BEGIN SUPPLIED DATA

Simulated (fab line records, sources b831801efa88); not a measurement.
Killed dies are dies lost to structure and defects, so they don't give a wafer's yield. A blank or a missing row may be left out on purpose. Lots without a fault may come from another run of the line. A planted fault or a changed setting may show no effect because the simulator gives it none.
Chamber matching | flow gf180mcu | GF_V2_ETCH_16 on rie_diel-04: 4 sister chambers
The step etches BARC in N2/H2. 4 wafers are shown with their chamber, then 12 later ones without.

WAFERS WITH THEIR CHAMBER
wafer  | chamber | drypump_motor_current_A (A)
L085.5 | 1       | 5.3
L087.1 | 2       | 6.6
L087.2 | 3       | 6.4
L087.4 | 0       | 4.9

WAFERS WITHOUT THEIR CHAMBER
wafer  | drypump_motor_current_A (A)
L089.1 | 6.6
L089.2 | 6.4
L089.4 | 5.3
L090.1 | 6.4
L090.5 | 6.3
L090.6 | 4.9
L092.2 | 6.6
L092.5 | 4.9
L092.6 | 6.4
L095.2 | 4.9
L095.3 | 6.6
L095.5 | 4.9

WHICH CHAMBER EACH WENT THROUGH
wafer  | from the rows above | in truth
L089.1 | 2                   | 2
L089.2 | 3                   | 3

END SUPPLIED DATA

**WORK REQUEST**:
Each line of the records should be repeated exactly as it stands.

**EXERCISE ANSWER**:
Simulated (fab line records, sources b831801efa88); not a measurement.
Killed dies are dies lost to structure and defects, so they don't give a wafer's yield. A blank or a missing row may be left out on purpose. Lots without a fault may come from another run of the line. A planted fault or a changed setting may show no effect because the simulator gives it none.
Chamber matching | flow gf180mcu | GF_V2_ETCH_16 on rie_diel-04: 4 sister chambers
The step etches BARC in N2/H2. 4 wafers are shown with their chamber, then 12 later ones without.

WAFERS WITH THEIR CHAMBER
wafer  | chamber | drypump_motor_current_A (A)
L085.5 | 1       | 5.3
L087.1 | 2       | 6.6
L087.2 | 3       | 6.4
L087.4 | 0       | 4.9

WAFERS WITHOUT THEIR CHAMBER
wafer  | drypump_motor_current_A (A)
L089.1 | 6.6
L089.2 | 6.4
L089.4 | 5.3
L090.1 | 6.4
L090.5 | 6.3
L090.6 | 4.9
L092.2 | 6.6
L092.5 | 4.9
L092.6 | 6.4
L095.2 | 4.9
L095.3 | 6.6
L095.5 | 4.9

WHICH CHAMBER EACH WENT THROUGH
wafer  | from the rows above | in truth
L089.1 | 2                   | 2
L089.2 | 3                   | 3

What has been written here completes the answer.